___ Recorded information ___
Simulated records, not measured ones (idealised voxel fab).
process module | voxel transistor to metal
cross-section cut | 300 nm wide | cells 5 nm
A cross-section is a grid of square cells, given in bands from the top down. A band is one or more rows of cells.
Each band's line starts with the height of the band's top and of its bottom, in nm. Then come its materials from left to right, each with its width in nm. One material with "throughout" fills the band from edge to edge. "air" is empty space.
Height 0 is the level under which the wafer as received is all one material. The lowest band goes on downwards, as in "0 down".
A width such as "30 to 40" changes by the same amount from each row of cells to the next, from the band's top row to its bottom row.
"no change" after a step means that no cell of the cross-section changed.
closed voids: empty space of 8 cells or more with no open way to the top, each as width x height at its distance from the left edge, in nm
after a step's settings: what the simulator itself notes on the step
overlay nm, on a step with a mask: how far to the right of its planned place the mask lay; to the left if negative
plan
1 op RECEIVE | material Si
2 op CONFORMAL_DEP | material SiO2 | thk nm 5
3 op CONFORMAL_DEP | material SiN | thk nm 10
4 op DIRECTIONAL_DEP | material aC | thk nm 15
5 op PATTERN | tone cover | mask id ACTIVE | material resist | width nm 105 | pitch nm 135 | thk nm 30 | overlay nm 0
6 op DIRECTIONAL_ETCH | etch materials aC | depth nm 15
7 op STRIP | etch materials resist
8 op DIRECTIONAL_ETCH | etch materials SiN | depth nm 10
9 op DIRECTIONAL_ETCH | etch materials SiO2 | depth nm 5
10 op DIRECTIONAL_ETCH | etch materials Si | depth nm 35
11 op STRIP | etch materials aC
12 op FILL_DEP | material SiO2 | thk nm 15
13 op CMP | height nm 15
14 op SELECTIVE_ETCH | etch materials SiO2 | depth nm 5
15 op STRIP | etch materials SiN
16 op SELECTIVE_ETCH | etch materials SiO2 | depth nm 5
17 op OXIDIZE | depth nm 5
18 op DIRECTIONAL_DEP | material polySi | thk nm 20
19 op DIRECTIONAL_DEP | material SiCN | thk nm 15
___

> _Assignment_
Retype the listing from its first line onward, stopping after the line that contains "A cross-section is" has been retyped in full.

> _Written answer_
Simulated records, not measured ones (idealised voxel fab).
process module | voxel transistor to metal
cross-section cut | 300 nm wide | cells 5 nm
A cross-section is a grid of square cells, given in bands from the top down. A band is one or more rows of cells.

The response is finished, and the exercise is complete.